********************
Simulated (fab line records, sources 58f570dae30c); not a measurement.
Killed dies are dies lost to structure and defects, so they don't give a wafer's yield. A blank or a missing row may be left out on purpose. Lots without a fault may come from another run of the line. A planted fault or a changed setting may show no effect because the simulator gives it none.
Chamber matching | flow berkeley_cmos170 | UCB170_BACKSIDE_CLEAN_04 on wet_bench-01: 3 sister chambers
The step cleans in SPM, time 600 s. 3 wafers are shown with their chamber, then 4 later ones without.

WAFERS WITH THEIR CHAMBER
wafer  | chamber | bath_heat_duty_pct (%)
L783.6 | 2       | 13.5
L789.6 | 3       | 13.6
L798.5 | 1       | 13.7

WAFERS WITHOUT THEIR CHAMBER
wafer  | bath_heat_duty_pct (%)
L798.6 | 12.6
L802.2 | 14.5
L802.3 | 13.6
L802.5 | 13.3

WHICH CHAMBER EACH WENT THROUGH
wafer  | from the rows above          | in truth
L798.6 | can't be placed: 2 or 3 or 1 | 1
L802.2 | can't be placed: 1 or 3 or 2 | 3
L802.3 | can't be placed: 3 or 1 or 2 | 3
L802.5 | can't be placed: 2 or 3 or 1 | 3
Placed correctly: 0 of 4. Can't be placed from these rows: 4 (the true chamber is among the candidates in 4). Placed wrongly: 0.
********************

WORK ORDER:
From the first line of the data above through the line containing "Killed dies are", repeat each line exactly, and add nothing.

RESPONSE:
Simulated (fab line records, sources 58f570dae30c); not a measurement.
Killed dies are dies lost to structure and defects, so they don't give a wafer's yield. A blank or a missing row may be left out on purpose. Lots without a fault may come from another run of the line. A planted fault or a changed setting may show no effect because the simulator gives it none.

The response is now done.